## [REQUIREMENT]
Go through the entries below from the first line and output each one exactly, up to and including the line with "8 op CONFORMAL_DEP".

## [DATASET ENTRIES]
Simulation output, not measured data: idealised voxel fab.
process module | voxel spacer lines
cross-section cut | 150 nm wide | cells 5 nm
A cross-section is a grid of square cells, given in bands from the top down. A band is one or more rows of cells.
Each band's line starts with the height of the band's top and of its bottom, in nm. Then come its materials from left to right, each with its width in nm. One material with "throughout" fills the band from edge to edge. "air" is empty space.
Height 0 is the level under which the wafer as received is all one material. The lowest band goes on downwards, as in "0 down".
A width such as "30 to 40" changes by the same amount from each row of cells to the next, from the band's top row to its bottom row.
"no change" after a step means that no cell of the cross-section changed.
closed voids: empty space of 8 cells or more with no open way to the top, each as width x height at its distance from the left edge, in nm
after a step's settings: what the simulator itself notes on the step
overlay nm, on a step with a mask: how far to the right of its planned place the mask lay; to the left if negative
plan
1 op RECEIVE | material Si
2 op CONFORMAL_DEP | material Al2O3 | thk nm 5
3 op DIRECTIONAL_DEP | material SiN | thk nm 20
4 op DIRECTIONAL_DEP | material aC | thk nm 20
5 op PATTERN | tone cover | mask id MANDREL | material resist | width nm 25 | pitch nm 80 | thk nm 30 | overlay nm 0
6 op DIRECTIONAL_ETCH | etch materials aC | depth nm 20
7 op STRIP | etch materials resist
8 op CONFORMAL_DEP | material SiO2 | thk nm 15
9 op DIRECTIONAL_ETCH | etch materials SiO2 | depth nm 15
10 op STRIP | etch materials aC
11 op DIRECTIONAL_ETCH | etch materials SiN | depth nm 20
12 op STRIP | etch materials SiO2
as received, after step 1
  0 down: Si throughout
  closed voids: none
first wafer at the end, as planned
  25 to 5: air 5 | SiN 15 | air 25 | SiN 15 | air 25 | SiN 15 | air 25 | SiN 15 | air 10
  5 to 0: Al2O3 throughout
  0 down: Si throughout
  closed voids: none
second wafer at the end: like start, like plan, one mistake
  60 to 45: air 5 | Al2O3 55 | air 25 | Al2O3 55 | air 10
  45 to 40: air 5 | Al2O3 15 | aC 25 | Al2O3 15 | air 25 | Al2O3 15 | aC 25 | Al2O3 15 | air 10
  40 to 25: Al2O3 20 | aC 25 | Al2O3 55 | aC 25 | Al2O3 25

## [TASK RESPONSE]
Simulation output, not measured data: idealised voxel fab.
process module | voxel spacer lines
cross-section cut | 150 nm wide | cells 5 nm
A cross-section is a grid of square cells, given in bands from the top down. A band is one or more rows of cells.
Each band's line starts with the height of the band's top and of its bottom, in nm. Then come its materials from left to right, each with its width in nm. One material with "throughout" fills the band from edge to edge. "air" is empty space.
Height 0 is the level under which the wafer as received is all one material. The lowest band goes on downwards, as in "0 down".
A width such as "30 to 40" changes by the same amount from each row of cells to the next, from the band's top row to its bottom row.
"no change" after a step means that no cell of the cross-section changed.
closed voids: empty space of 8 cells or more with no open way to the top, each as width x height at its distance from the left edge, in nm
after a step's settings: what the simulator itself notes on the step
overlay nm, on a step with a mask: how far to the right of its planned place the mask lay; to the left if negative
plan
1 op RECEIVE | material Si
2 op CONFORMAL_DEP | material Al2O3 | thk nm 5
3 op DIRECTIONAL_DEP | material SiN | thk nm 20
4 op DIRECTIONAL_DEP | material aC | thk nm 20
5 op PATTERN | tone cover | mask id MANDREL | material resist | width nm 25 | pitch nm 80 | thk nm 30 | overlay nm 0
6 op DIRECTIONAL_ETCH | etch materials aC | depth nm 20
7 op STRIP | etch materials resist
8 op CONFORMAL_DEP | material SiO2 | thk nm 15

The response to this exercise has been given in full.